Given entries —
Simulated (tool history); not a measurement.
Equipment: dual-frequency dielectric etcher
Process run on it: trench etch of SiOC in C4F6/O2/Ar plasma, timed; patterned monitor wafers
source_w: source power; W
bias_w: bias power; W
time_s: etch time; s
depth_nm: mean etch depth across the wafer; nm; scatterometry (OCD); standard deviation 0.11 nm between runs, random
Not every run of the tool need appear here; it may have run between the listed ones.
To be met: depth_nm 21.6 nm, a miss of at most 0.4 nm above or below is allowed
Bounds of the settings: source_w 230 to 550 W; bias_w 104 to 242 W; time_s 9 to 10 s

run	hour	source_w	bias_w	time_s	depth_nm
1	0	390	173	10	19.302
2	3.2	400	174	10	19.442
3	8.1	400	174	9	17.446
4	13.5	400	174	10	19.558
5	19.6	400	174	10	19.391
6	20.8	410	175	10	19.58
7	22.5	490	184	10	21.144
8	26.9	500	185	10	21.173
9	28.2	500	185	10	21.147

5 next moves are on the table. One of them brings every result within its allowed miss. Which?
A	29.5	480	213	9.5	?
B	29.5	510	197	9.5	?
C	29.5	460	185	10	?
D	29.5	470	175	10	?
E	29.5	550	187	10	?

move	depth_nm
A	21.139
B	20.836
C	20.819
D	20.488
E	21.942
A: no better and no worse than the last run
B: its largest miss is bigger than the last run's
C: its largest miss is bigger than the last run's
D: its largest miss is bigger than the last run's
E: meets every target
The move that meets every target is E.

Brief — Only the lines from the start of the listing through the line with "depth_nm: mean etch" should be repeated, each exactly as it stands.

Exercise answer —
Simulated (tool history); not a measurement.
Equipment: dual-frequency dielectric etcher
Process run on it: trench etch of SiOC in C4F6/O2/Ar plasma, timed; patterned monitor wafers
source_w: source power; W
bias_w: bias power; W
time_s: etch time; s
depth_nm: mean etch depth across the wafer; nm; scatterometry (OCD); standard deviation 0.11 nm between runs, random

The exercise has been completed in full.